[[ Records shown open ]]
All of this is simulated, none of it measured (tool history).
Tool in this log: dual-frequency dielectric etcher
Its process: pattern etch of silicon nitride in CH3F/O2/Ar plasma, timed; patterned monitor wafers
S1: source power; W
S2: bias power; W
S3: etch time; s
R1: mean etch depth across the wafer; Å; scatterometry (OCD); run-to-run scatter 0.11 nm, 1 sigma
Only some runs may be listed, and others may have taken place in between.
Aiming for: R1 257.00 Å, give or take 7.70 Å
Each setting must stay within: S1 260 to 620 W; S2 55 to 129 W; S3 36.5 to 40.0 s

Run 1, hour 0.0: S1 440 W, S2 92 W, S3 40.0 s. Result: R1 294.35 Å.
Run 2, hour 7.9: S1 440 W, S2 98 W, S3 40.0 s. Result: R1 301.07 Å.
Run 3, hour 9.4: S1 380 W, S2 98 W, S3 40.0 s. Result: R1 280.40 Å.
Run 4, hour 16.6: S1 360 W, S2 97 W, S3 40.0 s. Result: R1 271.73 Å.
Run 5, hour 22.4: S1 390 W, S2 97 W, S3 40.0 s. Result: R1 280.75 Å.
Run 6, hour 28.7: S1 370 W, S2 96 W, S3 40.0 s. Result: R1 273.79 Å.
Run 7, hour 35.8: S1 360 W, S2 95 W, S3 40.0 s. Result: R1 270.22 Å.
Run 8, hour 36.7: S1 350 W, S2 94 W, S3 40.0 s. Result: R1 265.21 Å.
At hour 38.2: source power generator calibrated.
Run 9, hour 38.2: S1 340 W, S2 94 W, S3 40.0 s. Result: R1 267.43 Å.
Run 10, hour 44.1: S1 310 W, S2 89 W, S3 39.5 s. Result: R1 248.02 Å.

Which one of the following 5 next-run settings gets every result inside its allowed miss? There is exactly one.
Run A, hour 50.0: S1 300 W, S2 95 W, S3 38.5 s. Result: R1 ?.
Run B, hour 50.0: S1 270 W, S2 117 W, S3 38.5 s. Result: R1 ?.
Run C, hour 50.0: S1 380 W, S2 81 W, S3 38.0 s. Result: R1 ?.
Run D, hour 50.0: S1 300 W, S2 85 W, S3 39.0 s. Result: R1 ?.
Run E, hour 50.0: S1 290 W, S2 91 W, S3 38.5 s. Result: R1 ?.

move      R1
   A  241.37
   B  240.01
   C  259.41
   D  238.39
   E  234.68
[[ Records shown closed ]]

» Assignment
Please restate the records word for word. Go from the first line to the line with "Aiming for: R1 257.00 Å, give or take 7.70 Å" and include both.

» Written answer
All of this is simulated, none of it measured (tool history).
Tool in this log: dual-frequency dielectric etcher
Its process: pattern etch of silicon nitride in CH3F/O2/Ar plasma, timed; patterned monitor wafers
S1: source power; W
S2: bias power; W
S3: etch time; s
R1: mean etch depth across the wafer; Å; scatterometry (OCD); run-to-run scatter 0.11 nm, 1 sigma
Only some runs may be listed, and others may have taken place in between.
Aiming for: R1 257.00 Å, give or take 7.70 Å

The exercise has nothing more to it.